DATA SUPPLIED:
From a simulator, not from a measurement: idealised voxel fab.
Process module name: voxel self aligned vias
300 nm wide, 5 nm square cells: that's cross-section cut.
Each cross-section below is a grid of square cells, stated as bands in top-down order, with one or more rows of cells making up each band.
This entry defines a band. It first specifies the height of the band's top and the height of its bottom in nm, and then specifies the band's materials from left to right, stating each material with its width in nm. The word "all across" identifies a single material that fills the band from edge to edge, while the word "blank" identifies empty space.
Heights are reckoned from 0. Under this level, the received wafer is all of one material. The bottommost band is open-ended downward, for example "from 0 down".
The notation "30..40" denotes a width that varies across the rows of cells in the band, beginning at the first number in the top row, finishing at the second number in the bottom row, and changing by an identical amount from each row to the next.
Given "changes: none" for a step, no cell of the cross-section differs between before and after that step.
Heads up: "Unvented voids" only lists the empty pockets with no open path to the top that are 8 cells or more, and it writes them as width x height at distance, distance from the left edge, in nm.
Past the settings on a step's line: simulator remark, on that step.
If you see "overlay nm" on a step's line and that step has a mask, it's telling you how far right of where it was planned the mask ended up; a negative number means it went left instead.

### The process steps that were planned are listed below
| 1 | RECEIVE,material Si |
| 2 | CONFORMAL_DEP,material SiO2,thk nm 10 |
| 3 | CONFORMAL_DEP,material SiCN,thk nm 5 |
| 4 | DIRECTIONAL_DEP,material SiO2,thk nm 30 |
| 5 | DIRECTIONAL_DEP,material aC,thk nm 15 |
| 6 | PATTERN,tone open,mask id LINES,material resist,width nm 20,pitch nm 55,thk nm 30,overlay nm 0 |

BRIEF: The answer is the lines above between the line holding "after that step." and the line holding "aC,thk nm 15 |", inclusive, each written out exactly, and no others.

EXERCISE SOLUTION:
Given "changes: none" for a step, no cell of the cross-section differs between before and after that step.
Heads up: "Unvented voids" only lists the empty pockets with no open path to the top that are 8 cells or more, and it writes them as width x height at distance, distance from the left edge, in nm.
Past the settings on a step's line: simulator remark, on that step.
If you see "overlay nm" on a step's line and that step has a mask, it's telling you how far right of where it was planned the mask ended up; a negative number means it went left instead.

### The process steps that were planned are listed below
| 1 | RECEIVE,material Si |
| 2 | CONFORMAL_DEP,material SiO2,thk nm 10 |
| 3 | CONFORMAL_DEP,material SiCN,thk nm 5 |
| 4 | DIRECTIONAL_DEP,material SiO2,thk nm 30 |
| 5 | DIRECTIONAL_DEP,material aC,thk nm 15 |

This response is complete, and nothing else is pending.